· · · · · · ·

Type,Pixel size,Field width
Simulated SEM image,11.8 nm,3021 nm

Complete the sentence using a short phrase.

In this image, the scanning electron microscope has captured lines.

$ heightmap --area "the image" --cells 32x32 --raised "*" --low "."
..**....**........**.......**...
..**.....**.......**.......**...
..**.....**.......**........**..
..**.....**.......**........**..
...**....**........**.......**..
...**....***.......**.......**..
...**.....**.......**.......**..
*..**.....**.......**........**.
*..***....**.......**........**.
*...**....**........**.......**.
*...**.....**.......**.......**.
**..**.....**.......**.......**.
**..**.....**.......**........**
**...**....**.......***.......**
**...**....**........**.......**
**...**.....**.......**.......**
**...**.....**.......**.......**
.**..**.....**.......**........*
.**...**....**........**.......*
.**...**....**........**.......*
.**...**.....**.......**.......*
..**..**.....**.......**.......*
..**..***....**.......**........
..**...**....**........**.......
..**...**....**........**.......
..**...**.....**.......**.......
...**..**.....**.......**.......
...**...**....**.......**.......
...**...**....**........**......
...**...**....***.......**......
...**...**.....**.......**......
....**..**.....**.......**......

· · · · · · ·

• [REQUIREMENT] Full transcription, please: every entry, exactly as written.

• [RESPONSE]
Type,Pixel size,Field width
Simulated SEM image,11.8 nm,3021 nm

Complete the sentence using a short phrase.

In this image, the scanning electron microscope has captured lines.

$ heightmap --area "the image" --cells 32x32 --raised "*" --low "."
..**....**........**.......**...
..**.....**.......**.......**...
..**.....**.......**........**..
..**.....**.......**........**..
...**....**........**.......**..
...**....***.......**.......**..
...**.....**.......**.......**..
*..**.....**.......**........**.
*..***....**.......**........**.
*...**....**........**.......**.
*...**.....**.......**.......**.
**..**.....**.......**.......**.
**..**.....**.......**........**
**...**....**.......***.......**
**...**....**........**.......**
**...**.....**.......**.......**
**...**.....**.......**.......**
.**..**.....**.......**........*
.**...**....**........**.......*
.**...**....**........**.......*
.**...**.....**.......**.......*
..**..**.....**.......**.......*
..**..***....**.......**........
..**...**....**........**.......
..**...**....**........**.......
..**...**.....**.......**.......
...**..**.....**.......**.......
...**...**....**.......**.......
...**...**....**........**......
...**...**....***.......**......
...**...**.....**.......**......
....**..**.....**.......**......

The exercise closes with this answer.